**Work task**
Transcribe the full listing word for word, leaving nothing out.

**Extracted data**
-------

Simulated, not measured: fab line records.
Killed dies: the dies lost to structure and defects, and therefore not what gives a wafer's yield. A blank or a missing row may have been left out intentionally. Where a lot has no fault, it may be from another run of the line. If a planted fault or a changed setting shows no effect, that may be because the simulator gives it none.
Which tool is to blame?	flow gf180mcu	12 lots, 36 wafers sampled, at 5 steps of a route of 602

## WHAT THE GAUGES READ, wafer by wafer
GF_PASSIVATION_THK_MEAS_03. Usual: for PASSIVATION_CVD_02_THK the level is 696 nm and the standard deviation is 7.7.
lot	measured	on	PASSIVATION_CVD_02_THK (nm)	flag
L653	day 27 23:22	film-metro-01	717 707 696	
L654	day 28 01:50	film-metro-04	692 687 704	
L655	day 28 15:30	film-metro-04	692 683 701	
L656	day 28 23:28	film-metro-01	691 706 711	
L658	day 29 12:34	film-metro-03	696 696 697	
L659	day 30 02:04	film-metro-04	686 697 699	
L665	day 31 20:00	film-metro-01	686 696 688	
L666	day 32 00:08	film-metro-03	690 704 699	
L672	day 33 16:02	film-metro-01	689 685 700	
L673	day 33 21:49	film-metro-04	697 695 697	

-------

**Exercise solution**
Simulated, not measured: fab line records.
Killed dies: the dies lost to structure and defects, and therefore not what gives a wafer's yield. A blank or a missing row may have been left out intentionally. Where a lot has no fault, it may be from another run of the line. If a planted fault or a changed setting shows no effect, that may be because the simulator gives it none.
Which tool is to blame?	flow gf180mcu	12 lots, 36 wafers sampled, at 5 steps of a route of 602

## WHAT THE GAUGES READ, wafer by wafer
GF_PASSIVATION_THK_MEAS_03. Usual: for PASSIVATION_CVD_02_THK the level is 696 nm and the standard deviation is 7.7.
lot	measured	on	PASSIVATION_CVD_02_THK (nm)	flag
L653	day 27 23:22	film-metro-01	717 707 696	
L654	day 28 01:50	film-metro-04	692 687 704	
L655	day 28 15:30	film-metro-04	692 683 701	
L656	day 28 23:28	film-metro-01	691 706 711	
L658	day 29 12:34	film-metro-03	696 696 697	
L659	day 30 02:04	film-metro-04	686 697 699	
L665	day 31 20:00	film-metro-01	686 696 688	
L666	day 32 00:08	film-metro-03	690 704 699	
L672	day 33 16:02	film-metro-01	689 685 700	
L673	day 33 21:49	film-metro-04	697 695 697	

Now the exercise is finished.